ENTRIES SUPPLIED:
[Start of section]

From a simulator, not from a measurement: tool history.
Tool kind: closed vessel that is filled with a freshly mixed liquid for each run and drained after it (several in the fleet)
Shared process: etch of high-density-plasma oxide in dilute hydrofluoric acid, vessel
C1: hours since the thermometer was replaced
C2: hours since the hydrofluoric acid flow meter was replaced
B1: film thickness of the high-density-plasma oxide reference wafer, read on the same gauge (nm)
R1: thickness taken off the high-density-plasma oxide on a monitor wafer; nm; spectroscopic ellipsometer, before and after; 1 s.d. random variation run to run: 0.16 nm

[End of section]

WORK TASK: The whole of the material above should be given again exactly.

EXERCISE RESULT:
From a simulator, not from a measurement: tool history.
Tool kind: closed vessel that is filled with a freshly mixed liquid for each run and drained after it (several in the fleet)
Shared process: etch of high-density-plasma oxide in dilute hydrofluoric acid, vessel
C1: hours since the thermometer was replaced
C2: hours since the hydrofluoric acid flow meter was replaced
B1: film thickness of the high-density-plasma oxide reference wafer, read on the same gauge (nm)
R1: thickness taken off the high-density-plasma oxide on a monitor wafer; nm; spectroscopic ellipsometer, before and after; 1 s.d. random variation run to run: 0.16 nm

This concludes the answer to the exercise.